Work item:
Up to and including the line that contains "Printed 0 .... surface is low", return every line from the start of the data, unchanged.

+++ Raw data

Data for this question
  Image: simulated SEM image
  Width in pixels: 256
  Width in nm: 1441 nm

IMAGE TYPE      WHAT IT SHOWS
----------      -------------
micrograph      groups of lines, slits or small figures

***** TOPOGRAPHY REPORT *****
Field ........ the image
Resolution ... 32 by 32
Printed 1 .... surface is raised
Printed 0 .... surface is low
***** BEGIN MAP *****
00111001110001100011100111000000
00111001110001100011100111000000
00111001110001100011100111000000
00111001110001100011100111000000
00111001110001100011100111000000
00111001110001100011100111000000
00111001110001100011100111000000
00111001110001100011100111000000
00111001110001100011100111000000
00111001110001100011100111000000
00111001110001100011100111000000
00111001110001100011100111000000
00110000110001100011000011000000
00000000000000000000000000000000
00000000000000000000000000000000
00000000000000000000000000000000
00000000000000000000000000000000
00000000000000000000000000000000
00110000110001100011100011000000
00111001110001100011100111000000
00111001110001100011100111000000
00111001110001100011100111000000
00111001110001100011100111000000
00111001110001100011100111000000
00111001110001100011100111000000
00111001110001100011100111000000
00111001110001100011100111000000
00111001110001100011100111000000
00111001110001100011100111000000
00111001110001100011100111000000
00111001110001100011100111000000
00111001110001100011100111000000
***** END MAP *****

++++++

Response area:
Data for this question
  Image: simulated SEM image
  Width in pixels: 256
  Width in nm: 1441 nm

IMAGE TYPE      WHAT IT SHOWS
----------      -------------
micrograph      groups of lines, slits or small figures

***** TOPOGRAPHY REPORT *****
Field ........ the image
Resolution ... 32 by 32
Printed 1 .... surface is raised
Printed 0 .... surface is low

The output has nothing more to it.